> [Source information]
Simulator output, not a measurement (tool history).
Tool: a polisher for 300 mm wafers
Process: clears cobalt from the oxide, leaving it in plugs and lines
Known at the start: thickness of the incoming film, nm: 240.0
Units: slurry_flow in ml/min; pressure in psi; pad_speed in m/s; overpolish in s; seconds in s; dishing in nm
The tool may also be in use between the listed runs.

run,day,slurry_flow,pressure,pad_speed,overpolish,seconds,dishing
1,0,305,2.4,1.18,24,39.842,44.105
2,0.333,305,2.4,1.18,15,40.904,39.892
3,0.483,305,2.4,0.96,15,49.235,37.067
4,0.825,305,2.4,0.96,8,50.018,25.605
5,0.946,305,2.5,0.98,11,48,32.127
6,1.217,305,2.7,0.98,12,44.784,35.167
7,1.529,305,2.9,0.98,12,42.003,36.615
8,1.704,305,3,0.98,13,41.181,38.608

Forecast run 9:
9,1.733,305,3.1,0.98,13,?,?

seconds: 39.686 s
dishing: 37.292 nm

> [Action item] Lines from the start of the entries through the one containing "Known at the" are to be set down again exactly, both ends included.

> [Reply]
Simulator output, not a measurement (tool history).
Tool: a polisher for 300 mm wafers
Process: clears cobalt from the oxide, leaving it in plugs and lines
Known at the start: thickness of the incoming film, nm: 240.0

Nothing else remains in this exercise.